*STUDY MATERIAL*
Segment Open
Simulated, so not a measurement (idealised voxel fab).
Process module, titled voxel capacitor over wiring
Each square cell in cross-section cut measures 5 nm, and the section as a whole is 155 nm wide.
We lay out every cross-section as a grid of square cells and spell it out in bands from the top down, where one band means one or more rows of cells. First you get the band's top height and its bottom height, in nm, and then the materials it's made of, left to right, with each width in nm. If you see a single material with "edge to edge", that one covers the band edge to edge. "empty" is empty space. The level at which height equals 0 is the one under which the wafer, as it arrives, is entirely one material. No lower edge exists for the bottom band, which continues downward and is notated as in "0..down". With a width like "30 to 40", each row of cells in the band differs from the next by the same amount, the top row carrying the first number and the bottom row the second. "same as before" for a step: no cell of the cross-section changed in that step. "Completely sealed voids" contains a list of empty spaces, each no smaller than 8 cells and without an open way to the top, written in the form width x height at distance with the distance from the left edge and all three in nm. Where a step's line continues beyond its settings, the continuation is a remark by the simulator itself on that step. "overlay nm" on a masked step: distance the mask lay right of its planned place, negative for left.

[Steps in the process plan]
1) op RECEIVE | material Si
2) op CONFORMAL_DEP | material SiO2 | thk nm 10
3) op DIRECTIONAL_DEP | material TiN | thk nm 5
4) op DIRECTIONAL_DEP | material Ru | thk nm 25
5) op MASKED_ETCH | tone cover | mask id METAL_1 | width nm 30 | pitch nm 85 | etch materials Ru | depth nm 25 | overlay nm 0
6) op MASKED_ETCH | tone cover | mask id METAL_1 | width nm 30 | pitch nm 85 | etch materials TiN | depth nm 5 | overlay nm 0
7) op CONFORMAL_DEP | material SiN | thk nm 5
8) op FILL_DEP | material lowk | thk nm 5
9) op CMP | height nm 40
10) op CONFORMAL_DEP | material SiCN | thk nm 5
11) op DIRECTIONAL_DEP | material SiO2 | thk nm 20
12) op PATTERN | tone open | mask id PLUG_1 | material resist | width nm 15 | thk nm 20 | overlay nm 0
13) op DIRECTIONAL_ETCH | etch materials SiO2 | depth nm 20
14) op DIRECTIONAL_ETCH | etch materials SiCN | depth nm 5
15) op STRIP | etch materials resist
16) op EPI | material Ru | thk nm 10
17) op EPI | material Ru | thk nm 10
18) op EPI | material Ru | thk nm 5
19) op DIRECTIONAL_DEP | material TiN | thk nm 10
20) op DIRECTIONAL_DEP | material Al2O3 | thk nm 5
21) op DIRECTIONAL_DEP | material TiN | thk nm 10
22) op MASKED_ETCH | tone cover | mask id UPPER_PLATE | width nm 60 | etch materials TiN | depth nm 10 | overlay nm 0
Segment Closed

*ASSIGNED TASK*
Please print verbatim each line from the first line of the entries above to the line that contains "3) op DIRECTIONAL_DEP", inclusive, and nothing more.

*TASK ANSWER*
Simulated, so not a measurement (idealised voxel fab).
Process module, titled voxel capacitor over wiring
Each square cell in cross-section cut measures 5 nm, and the section as a whole is 155 nm wide.
We lay out every cross-section as a grid of square cells and spell it out in bands from the top down, where one band means one or more rows of cells. First you get the band's top height and its bottom height, in nm, and then the materials it's made of, left to right, with each width in nm. If you see a single material with "edge to edge", that one covers the band edge to edge. "empty" is empty space. The level at which height equals 0 is the one under which the wafer, as it arrives, is entirely one material. No lower edge exists for the bottom band, which continues downward and is notated as in "0..down". With a width like "30 to 40", each row of cells in the band differs from the next by the same amount, the top row carrying the first number and the bottom row the second. "same as before" for a step: no cell of the cross-section changed in that step. "Completely sealed voids" contains a list of empty spaces, each no smaller than 8 cells and without an open way to the top, written in the form width x height at distance with the distance from the left edge and all three in nm. Where a step's line continues beyond its settings, the continuation is a remark by the simulator itself on that step. "overlay nm" on a masked step: distance the mask lay right of its planned place, negative for left.

[Steps in the process plan]
1) op RECEIVE | material Si
2) op CONFORMAL_DEP | material SiO2 | thk nm 10
3) op DIRECTIONAL_DEP | material TiN | thk nm 5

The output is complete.